Brief: Transcribe, verbatim, every line from the start of the entries through the line that contains "HHHHHHHHHHHHHHHL"; include both boundary lines and omit all others.

Exercise data:

=== Section Start ===

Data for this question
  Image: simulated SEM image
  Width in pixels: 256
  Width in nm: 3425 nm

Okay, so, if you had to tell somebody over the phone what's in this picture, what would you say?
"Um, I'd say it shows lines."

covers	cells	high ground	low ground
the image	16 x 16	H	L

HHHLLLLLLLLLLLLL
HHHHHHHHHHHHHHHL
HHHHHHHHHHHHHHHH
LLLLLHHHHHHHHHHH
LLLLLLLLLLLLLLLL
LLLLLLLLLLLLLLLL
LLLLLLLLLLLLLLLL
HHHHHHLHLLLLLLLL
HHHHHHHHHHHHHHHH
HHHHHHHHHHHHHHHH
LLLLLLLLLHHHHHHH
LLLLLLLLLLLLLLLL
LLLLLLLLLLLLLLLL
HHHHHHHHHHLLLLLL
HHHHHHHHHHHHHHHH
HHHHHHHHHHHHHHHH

=== Section End ===

Answer section:
Data for this question
  Image: simulated SEM image
  Width in pixels: 256
  Width in nm: 3425 nm

Okay, so, if you had to tell somebody over the phone what's in this picture, what would you say?
"Um, I'd say it shows lines."

covers	cells	high ground	low ground
the image	16 x 16	H	L

HHHLLLLLLLLLLLLL
HHHHHHHHHHHHHHHL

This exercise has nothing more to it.